◆ **ASSIGNED TASK**
Print the records below exactly as they appear.

◆ **PROVIDED INFORMATION**
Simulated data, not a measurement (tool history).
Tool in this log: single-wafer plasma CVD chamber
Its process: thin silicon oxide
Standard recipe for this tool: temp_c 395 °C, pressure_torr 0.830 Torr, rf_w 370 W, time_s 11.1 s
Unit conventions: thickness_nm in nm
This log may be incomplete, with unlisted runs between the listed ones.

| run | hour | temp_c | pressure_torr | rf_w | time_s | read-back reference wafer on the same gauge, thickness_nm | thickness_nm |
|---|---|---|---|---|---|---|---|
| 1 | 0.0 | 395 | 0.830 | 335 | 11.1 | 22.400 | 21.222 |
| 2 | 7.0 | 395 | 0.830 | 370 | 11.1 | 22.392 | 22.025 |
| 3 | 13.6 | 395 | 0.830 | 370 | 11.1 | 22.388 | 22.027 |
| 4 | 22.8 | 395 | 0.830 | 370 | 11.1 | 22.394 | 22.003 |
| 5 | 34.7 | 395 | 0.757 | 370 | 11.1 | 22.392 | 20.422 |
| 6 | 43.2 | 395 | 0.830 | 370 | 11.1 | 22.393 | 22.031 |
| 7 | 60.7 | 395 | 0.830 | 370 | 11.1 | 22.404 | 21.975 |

◆ **ANSWER BOX**
Simulated data, not a measurement (tool history).
Tool in this log: single-wafer plasma CVD chamber
Its process: thin silicon oxide
Standard recipe for this tool: temp_c 395 °C, pressure_torr 0.830 Torr, rf_w 370 W, time_s 11.1 s
Unit conventions: thickness_nm in nm
This log may be incomplete, with unlisted runs between the listed ones.

| run | hour | temp_c | pressure_torr | rf_w | time_s | read-back reference wafer on the same gauge, thickness_nm | thickness_nm |
|---|---|---|---|---|---|---|---|
| 1 | 0.0 | 395 | 0.830 | 335 | 11.1 | 22.400 | 21.222 |
| 2 | 7.0 | 395 | 0.830 | 370 | 11.1 | 22.392 | 22.025 |
| 3 | 13.6 | 395 | 0.830 | 370 | 11.1 | 22.388 | 22.027 |
| 4 | 22.8 | 395 | 0.830 | 370 | 11.1 | 22.394 | 22.003 |
| 5 | 34.7 | 395 | 0.757 | 370 | 11.1 | 22.392 | 20.422 |
| 6 | 43.2 | 395 | 0.830 | 370 | 11.1 | 22.393 | 22.031 |
| 7 | 60.7 | 395 | 0.830 | 370 | 11.1 | 22.404 | 21.975 |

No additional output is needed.